++++ INFORMATION PROVIDED ++++

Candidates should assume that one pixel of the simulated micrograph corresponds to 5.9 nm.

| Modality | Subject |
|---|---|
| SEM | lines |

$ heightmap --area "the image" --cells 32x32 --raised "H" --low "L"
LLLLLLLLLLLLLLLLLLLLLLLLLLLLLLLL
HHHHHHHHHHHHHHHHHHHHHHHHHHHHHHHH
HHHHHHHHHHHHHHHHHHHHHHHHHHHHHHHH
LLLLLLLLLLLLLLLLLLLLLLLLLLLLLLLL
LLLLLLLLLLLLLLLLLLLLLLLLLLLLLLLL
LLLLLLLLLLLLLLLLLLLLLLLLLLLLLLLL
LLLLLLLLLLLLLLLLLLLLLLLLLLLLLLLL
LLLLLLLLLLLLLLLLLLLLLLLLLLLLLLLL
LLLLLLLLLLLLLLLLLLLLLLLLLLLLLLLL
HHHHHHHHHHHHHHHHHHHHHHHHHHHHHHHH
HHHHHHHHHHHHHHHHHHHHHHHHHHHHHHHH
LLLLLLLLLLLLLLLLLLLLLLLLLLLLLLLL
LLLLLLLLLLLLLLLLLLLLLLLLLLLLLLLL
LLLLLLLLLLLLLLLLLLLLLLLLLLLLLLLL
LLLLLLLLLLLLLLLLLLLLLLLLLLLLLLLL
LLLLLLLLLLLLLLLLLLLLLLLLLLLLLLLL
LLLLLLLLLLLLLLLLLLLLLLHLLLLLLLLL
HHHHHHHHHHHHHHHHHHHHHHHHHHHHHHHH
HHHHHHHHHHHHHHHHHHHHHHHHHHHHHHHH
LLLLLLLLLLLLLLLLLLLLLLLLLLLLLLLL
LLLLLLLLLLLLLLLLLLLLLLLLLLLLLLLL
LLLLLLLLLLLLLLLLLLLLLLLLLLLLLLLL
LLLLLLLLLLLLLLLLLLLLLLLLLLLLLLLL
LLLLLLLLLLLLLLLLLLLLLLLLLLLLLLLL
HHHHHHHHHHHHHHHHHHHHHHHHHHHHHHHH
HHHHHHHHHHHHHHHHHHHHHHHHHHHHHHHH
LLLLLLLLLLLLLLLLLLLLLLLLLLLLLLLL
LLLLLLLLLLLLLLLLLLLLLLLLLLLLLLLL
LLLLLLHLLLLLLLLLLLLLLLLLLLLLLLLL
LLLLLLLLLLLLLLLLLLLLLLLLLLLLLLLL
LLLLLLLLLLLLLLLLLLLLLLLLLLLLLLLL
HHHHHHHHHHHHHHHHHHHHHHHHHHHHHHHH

++++

> [REQUIRED ACTION]
Each line from the first line of the listing through the line with "LLLLLLLLLLLLLLLLLLLLLLHLLLLLLLLL" must be output exactly, both ends included, and no other line may appear.

> [WRITTEN RESPONSE]
Candidates should assume that one pixel of the simulated micrograph corresponds to 5.9 nm.

| Modality | Subject |
|---|---|
| SEM | lines |

$ heightmap --area "the image" --cells 32x32 --raised "H" --low "L"
LLLLLLLLLLLLLLLLLLLLLLLLLLLLLLLL
HHHHHHHHHHHHHHHHHHHHHHHHHHHHHHHH
HHHHHHHHHHHHHHHHHHHHHHHHHHHHHHHH
LLLLLLLLLLLLLLLLLLLLLLLLLLLLLLLL
LLLLLLLLLLLLLLLLLLLLLLLLLLLLLLLL
LLLLLLLLLLLLLLLLLLLLLLLLLLLLLLLL
LLLLLLLLLLLLLLLLLLLLLLLLLLLLLLLL
LLLLLLLLLLLLLLLLLLLLLLLLLLLLLLLL
LLLLLLLLLLLLLLLLLLLLLLLLLLLLLLLL
HHHHHHHHHHHHHHHHHHHHHHHHHHHHHHHH
HHHHHHHHHHHHHHHHHHHHHHHHHHHHHHHH
LLLLLLLLLLLLLLLLLLLLLLLLLLLLLLLL
LLLLLLLLLLLLLLLLLLLLLLLLLLLLLLLL
LLLLLLLLLLLLLLLLLLLLLLLLLLLLLLLL
LLLLLLLLLLLLLLLLLLLLLLLLLLLLLLLL
LLLLLLLLLLLLLLLLLLLLLLLLLLLLLLLL
LLLLLLLLLLLLLLLLLLLLLLHLLLLLLLLL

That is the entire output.